From the entries that follow, reproduce exactly and only the lines from the line with "1) op RECEIVE | material Si" to the line with "3) op DIRECTIONAL_DEP", endpoints included.

'''

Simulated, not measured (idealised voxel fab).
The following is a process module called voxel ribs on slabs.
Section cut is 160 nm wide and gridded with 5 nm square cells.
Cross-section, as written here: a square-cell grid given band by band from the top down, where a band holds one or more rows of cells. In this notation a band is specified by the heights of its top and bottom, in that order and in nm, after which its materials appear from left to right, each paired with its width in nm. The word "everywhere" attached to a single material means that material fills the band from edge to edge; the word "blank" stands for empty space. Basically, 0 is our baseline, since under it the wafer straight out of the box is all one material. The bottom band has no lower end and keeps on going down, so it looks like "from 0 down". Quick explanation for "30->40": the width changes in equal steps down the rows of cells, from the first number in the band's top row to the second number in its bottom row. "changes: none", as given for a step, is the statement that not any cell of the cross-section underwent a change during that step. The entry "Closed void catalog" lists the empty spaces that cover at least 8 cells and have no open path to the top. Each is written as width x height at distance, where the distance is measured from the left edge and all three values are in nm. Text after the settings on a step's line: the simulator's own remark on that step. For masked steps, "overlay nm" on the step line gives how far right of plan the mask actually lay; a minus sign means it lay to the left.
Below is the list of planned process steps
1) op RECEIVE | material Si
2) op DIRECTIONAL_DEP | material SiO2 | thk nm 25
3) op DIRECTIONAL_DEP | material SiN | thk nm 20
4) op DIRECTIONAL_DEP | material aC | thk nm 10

'''

### [Response box]
1) op RECEIVE | material Si
2) op DIRECTIONAL_DEP | material SiO2 | thk nm 25
3) op DIRECTIONAL_DEP | material SiN | thk nm 20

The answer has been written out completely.